Requirement:
For the records below, output each line exactly as it appears, from the first through the line with "Each square cell".

Data:
· · ·
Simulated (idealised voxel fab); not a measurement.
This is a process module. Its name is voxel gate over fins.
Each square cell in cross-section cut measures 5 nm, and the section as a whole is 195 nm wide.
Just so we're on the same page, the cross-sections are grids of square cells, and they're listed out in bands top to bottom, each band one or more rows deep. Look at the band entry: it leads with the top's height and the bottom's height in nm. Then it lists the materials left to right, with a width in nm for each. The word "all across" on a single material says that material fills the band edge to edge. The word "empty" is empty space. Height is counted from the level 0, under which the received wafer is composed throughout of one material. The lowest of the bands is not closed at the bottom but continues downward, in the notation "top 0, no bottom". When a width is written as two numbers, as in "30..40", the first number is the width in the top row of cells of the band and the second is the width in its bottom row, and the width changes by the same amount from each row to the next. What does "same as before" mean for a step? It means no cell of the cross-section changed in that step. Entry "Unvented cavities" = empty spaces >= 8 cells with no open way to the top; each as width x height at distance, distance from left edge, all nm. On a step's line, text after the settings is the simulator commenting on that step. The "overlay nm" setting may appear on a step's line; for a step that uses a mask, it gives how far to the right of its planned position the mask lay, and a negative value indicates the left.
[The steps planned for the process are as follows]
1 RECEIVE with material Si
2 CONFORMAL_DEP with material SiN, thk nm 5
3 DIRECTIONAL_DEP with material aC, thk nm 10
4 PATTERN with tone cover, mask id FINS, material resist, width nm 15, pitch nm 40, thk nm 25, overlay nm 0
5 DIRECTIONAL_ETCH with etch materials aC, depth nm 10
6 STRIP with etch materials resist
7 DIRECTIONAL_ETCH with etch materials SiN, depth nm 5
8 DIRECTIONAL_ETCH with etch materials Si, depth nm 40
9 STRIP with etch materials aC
· · ·

Answer space:
Simulated (idealised voxel fab); not a measurement.
This is a process module. Its name is voxel gate over fins.
Each square cell in cross-section cut measures 5 nm, and the section as a whole is 195 nm wide.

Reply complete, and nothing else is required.